> _WORK TASK_
Every record, from the first line to the last, needs to be given again exactly.

> _SOURCE DATA_
§
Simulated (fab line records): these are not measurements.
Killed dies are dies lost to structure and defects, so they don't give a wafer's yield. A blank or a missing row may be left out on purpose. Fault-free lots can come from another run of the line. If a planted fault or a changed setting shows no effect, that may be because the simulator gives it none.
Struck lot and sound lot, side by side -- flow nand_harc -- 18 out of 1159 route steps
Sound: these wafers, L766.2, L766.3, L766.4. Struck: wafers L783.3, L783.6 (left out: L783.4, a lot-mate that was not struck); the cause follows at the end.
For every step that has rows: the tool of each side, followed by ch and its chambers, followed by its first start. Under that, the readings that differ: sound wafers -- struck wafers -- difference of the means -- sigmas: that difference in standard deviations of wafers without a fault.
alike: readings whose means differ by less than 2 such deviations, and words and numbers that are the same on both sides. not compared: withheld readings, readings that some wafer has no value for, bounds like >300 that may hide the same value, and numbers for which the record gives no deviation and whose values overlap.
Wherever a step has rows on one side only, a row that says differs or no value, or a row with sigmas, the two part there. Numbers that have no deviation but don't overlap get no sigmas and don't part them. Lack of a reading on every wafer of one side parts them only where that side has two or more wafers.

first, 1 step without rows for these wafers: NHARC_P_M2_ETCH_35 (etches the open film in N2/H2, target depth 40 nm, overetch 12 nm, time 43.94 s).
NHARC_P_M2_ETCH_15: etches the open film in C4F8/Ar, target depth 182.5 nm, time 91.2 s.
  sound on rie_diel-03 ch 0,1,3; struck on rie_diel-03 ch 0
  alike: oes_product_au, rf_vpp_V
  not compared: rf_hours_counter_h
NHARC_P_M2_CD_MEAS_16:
§

> _ANSWER AREA_
Simulated (fab line records): these are not measurements.
Killed dies are dies lost to structure and defects, so they don't give a wafer's yield. A blank or a missing row may be left out on purpose. Fault-free lots can come from another run of the line. If a planted fault or a changed setting shows no effect, that may be because the simulator gives it none.
Struck lot and sound lot, side by side -- flow nand_harc -- 18 out of 1159 route steps
Sound: these wafers, L766.2, L766.3, L766.4. Struck: wafers L783.3, L783.6 (left out: L783.4, a lot-mate that was not struck); the cause follows at the end.
For every step that has rows: the tool of each side, followed by ch and its chambers, followed by its first start. Under that, the readings that differ: sound wafers -- struck wafers -- difference of the means -- sigmas: that difference in standard deviations of wafers without a fault.
alike: readings whose means differ by less than 2 such deviations, and words and numbers that are the same on both sides. not compared: withheld readings, readings that some wafer has no value for, bounds like >300 that may hide the same value, and numbers for which the record gives no deviation and whose values overlap.
Wherever a step has rows on one side only, a row that says differs or no value, or a row with sigmas, the two part there. Numbers that have no deviation but don't overlap get no sigmas and don't part them. Lack of a reading on every wafer of one side parts them only where that side has two or more wafers.

first, 1 step without rows for these wafers: NHARC_P_M2_ETCH_35 (etches the open film in N2/H2, target depth 40 nm, overetch 12 nm, time 43.94 s).
NHARC_P_M2_ETCH_15: etches the open film in C4F8/Ar, target depth 182.5 nm, time 91.2 s.
  sound on rie_diel-03 ch 0,1,3; struck on rie_diel-03 ch 0
  alike: oes_product_au, rf_vpp_V
  not compared: rf_hours_counter_h
NHARC_P_M2_CD_MEAS_16:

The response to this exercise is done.